**Assignment**
Word for word, return the lines from the start of the entries below through the line that has "Elevation, the image, 32".

### Extracted entries ###
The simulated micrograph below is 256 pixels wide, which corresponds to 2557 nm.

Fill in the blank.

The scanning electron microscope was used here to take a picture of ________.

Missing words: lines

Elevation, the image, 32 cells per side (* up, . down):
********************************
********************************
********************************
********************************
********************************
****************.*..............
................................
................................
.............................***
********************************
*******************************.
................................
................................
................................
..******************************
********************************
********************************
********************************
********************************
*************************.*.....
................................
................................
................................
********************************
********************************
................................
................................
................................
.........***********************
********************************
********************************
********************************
###

**Expected answer**
The simulated micrograph below is 256 pixels wide, which corresponds to 2557 nm.

Fill in the blank.

The scanning electron microscope was used here to take a picture of ________.

Missing words: lines

Elevation, the image, 32 cells per side (* up, . down):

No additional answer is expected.